Work order
Please copy the lines below exactly, from the first one through the line showing "Run 1, hour".

Study material
● ● ●

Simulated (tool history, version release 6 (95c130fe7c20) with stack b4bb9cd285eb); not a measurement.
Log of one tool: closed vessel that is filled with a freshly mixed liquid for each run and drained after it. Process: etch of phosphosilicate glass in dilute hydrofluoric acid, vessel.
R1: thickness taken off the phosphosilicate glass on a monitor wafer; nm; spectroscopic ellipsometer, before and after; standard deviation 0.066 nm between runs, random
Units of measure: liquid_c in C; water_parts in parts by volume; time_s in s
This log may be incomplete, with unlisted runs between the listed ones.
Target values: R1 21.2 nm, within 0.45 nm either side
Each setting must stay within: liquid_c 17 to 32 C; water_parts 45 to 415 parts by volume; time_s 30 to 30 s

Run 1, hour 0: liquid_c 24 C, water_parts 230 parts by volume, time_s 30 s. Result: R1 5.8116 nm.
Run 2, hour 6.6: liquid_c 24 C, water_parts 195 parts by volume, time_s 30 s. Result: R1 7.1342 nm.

● ● ●

Written response
Simulated (tool history, version release 6 (95c130fe7c20) with stack b4bb9cd285eb); not a measurement.
Log of one tool: closed vessel that is filled with a freshly mixed liquid for each run and drained after it. Process: etch of phosphosilicate glass in dilute hydrofluoric acid, vessel.
R1: thickness taken off the phosphosilicate glass on a monitor wafer; nm; spectroscopic ellipsometer, before and after; standard deviation 0.066 nm between runs, random
Units of measure: liquid_c in C; water_parts in parts by volume; time_s in s
This log may be incomplete, with unlisted runs between the listed ones.
Target values: R1 21.2 nm, within 0.45 nm either side
Each setting must stay within: liquid_c 17 to 32 C; water_parts 45 to 415 parts by volume; time_s 30 to 30 s

Run 1, hour 0: liquid_c 24 C, water_parts 230 parts by volume, time_s 30 s. Result: R1 5.8116 nm.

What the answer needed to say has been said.